- Opening Delimiter -

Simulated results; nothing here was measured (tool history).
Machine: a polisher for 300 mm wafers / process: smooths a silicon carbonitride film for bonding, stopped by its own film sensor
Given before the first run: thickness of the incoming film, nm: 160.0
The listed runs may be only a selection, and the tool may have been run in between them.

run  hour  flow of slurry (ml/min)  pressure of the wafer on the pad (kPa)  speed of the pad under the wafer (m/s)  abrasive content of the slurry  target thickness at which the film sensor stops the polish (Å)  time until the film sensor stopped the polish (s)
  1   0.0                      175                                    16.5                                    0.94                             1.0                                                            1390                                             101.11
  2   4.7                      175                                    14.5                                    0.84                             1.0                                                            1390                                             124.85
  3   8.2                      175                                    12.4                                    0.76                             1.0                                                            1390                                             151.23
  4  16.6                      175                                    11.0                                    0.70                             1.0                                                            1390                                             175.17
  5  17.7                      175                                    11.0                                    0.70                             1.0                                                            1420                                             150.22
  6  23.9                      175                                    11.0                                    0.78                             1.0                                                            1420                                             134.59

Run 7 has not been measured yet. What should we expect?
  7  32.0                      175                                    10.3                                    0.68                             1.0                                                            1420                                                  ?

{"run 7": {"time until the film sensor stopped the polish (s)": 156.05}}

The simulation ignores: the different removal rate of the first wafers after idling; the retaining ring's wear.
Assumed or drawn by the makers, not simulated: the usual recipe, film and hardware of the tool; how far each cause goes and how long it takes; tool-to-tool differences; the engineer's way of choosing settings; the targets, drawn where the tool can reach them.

- Closing Delimiter -

● ACTION ITEM: Transcribe the records above from the line holding "Run 7 has not" down to the line holding "The simulation ignores: the", inclusive, without adding anything.

● YOUR SOLUTION:
Run 7 has not been measured yet. What should we expect?
  7  32.0                      175                                    10.3                                    0.68                             1.0                                                            1420                                                  ?

{"run 7": {"time until the film sensor stopped the polish (s)": 156.05}}

The simulation ignores: the different removal rate of the first wafers after idling; the retaining ring's wear.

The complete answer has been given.